§ **Work order**
Your task is to quote the records from their first line through the line containing "The step etches", with nothing added or left out.

>>>
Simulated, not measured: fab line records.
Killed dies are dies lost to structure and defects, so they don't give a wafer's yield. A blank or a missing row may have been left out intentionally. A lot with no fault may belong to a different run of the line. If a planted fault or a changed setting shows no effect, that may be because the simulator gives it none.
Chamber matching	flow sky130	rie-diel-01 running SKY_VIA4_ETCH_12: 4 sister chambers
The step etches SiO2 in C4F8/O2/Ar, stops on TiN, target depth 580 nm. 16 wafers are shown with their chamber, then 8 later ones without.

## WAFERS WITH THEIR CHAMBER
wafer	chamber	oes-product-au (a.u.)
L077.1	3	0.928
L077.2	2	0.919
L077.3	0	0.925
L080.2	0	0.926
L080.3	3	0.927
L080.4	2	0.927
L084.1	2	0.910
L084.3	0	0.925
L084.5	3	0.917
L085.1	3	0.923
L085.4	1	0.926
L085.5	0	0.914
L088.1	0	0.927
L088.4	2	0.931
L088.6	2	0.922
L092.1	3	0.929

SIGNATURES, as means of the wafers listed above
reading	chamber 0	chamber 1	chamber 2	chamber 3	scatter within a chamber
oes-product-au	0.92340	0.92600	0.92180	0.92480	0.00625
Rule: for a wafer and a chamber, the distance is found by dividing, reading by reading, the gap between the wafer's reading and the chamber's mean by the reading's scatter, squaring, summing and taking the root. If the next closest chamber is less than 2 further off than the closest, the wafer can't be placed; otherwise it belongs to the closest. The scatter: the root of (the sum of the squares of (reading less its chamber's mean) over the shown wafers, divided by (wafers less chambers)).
<<<

§ **Response box**
Simulated, not measured: fab line records.
Killed dies are dies lost to structure and defects, so they don't give a wafer's yield. A blank or a missing row may have been left out intentionally. A lot with no fault may belong to a different run of the line. If a planted fault or a changed setting shows no effect, that may be because the simulator gives it none.
Chamber matching	flow sky130	rie-diel-01 running SKY_VIA4_ETCH_12: 4 sister chambers
The step etches SiO2 in C4F8/O2/Ar, stops on TiN, target depth 580 nm. 16 wafers are shown with their chamber, then 8 later ones without.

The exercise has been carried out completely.